_DATA PROVIDED_.
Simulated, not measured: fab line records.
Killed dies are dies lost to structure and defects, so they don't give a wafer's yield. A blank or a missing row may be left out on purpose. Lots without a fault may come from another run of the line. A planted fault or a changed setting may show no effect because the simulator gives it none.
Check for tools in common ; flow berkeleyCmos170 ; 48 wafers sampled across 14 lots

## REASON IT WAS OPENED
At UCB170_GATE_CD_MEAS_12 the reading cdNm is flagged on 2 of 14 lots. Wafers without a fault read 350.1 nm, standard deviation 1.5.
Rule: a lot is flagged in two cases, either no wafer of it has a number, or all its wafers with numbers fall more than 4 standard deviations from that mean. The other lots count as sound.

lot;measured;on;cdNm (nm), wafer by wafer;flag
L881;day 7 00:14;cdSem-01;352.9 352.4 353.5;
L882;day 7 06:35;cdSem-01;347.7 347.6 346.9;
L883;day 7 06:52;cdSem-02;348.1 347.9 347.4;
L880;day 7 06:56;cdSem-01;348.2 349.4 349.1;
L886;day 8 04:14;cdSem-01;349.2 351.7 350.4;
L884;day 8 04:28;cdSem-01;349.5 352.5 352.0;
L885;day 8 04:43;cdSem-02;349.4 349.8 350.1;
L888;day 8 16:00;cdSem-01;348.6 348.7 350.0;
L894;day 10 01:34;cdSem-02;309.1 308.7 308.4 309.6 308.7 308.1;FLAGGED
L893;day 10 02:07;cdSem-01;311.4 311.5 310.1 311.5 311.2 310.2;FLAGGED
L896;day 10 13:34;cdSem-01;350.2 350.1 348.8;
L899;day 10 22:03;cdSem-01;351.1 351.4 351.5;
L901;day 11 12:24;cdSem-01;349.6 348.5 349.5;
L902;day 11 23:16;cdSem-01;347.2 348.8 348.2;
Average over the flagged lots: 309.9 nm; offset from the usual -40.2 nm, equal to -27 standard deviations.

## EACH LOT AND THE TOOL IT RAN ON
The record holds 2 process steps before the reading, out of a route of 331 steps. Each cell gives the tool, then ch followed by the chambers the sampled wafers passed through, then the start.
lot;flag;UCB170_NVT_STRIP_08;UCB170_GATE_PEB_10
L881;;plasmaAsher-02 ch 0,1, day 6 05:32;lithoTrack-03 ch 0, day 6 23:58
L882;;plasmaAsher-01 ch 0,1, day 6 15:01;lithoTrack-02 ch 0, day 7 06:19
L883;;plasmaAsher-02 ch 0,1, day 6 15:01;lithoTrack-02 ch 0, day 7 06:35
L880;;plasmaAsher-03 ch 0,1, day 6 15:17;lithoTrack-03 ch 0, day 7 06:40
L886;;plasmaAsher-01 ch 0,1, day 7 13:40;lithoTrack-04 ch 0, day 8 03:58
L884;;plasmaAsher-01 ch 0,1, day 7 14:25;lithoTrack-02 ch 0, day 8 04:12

_REQUIREMENT_.
The expected output is exactly the lines of the listing above between the line holding "L896;day 10 13:34;cdSem-01;350.2 350.1 348.8;" and the line holding "L886;;plasmaAsher-01 ch 0,1, day", inclusive.

_SOLUTION_.
L896;day 10 13:34;cdSem-01;350.2 350.1 348.8;
L899;day 10 22:03;cdSem-01;351.1 351.4 351.5;
L901;day 11 12:24;cdSem-01;349.6 348.5 349.5;
L902;day 11 23:16;cdSem-01;347.2 348.8 348.2;
Average over the flagged lots: 309.9 nm; offset from the usual -40.2 nm, equal to -27 standard deviations.

## EACH LOT AND THE TOOL IT RAN ON
The record holds 2 process steps before the reading, out of a route of 331 steps. Each cell gives the tool, then ch followed by the chambers the sampled wafers passed through, then the start.
lot;flag;UCB170_NVT_STRIP_08;UCB170_GATE_PEB_10
L881;;plasmaAsher-02 ch 0,1, day 6 05:32;lithoTrack-03 ch 0, day 6 23:58
L882;;plasmaAsher-01 ch 0,1, day 6 15:01;lithoTrack-02 ch 0, day 7 06:19
L883;;plasmaAsher-02 ch 0,1, day 6 15:01;lithoTrack-02 ch 0, day 7 06:35
L880;;plasmaAsher-03 ch 0,1, day 6 15:17;lithoTrack-03 ch 0, day 7 06:40
L886;;plasmaAsher-01 ch 0,1, day 7 13:40;lithoTrack-04 ch 0, day 8 03:58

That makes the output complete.